» Activity: Write the records out once more, exactly as they are given.

☆ ☆ ☆ ☆

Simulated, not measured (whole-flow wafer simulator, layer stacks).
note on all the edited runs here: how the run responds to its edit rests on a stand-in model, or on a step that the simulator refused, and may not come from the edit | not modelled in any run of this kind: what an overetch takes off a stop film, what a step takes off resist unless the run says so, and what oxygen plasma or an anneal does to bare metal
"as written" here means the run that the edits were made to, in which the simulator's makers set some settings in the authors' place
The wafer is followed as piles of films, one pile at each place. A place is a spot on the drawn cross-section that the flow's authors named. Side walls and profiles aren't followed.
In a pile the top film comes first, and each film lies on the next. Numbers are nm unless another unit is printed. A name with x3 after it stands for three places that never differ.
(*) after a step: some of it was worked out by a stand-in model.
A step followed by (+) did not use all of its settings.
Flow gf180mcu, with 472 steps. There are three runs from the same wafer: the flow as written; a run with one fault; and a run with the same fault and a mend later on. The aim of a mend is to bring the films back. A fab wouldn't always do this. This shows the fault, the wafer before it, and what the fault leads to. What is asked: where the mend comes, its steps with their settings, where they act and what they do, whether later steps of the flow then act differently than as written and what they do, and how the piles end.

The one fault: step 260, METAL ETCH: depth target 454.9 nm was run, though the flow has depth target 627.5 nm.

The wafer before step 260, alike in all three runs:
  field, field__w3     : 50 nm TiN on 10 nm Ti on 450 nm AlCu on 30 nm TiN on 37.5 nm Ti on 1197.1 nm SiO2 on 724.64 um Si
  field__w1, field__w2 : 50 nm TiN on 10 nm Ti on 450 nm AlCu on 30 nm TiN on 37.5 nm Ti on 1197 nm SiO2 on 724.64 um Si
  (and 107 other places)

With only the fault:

☆ ☆ ☆ ☆

» Written solution:
Simulated, not measured (whole-flow wafer simulator, layer stacks).
note on all the edited runs here: how the run responds to its edit rests on a stand-in model, or on a step that the simulator refused, and may not come from the edit | not modelled in any run of this kind: what an overetch takes off a stop film, what a step takes off resist unless the run says so, and what oxygen plasma or an anneal does to bare metal
"as written" here means the run that the edits were made to, in which the simulator's makers set some settings in the authors' place
The wafer is followed as piles of films, one pile at each place. A place is a spot on the drawn cross-section that the flow's authors named. Side walls and profiles aren't followed.
In a pile the top film comes first, and each film lies on the next. Numbers are nm unless another unit is printed. A name with x3 after it stands for three places that never differ.
(*) after a step: some of it was worked out by a stand-in model.
A step followed by (+) did not use all of its settings.
Flow gf180mcu, with 472 steps. There are three runs from the same wafer: the flow as written; a run with one fault; and a run with the same fault and a mend later on. The aim of a mend is to bring the films back. A fab wouldn't always do this. This shows the fault, the wafer before it, and what the fault leads to. What is asked: where the mend comes, its steps with their settings, where they act and what they do, whether later steps of the flow then act differently than as written and what they do, and how the piles end.

The one fault: step 260, METAL ETCH: depth target 454.9 nm was run, though the flow has depth target 627.5 nm.

The wafer before step 260, alike in all three runs:
  field, field__w3     : 50 nm TiN on 10 nm Ti on 450 nm AlCu on 30 nm TiN on 37.5 nm Ti on 1197.1 nm SiO2 on 724.64 um Si
  field__w1, field__w2 : 50 nm TiN on 10 nm Ti on 450 nm AlCu on 30 nm TiN on 37.5 nm Ti on 1197 nm SiO2 on 724.64 um Si
  (and 107 other places)

With only the fault:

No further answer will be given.